┌──

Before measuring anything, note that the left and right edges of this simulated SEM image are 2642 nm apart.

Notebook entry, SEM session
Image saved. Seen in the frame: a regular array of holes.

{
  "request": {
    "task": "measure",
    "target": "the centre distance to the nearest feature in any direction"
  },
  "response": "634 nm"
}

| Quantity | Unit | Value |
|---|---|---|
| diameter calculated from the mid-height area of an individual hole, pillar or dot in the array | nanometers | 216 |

└──

### Activity
Nothing should be dropped. Retype each line above as it is.

### Response box
Before measuring anything, note that the left and right edges of this simulated SEM image are 2642 nm apart.

Notebook entry, SEM session
Image saved. Seen in the frame: a regular array of holes.

{
  "request": {
    "task": "measure",
    "target": "the centre distance to the nearest feature in any direction"
  },
  "response": "634 nm"
}

| Quantity | Unit | Value |
|---|---|---|
| diameter calculated from the mid-height area of an individual hole, pillar or dot in the array | nanometers | 216 |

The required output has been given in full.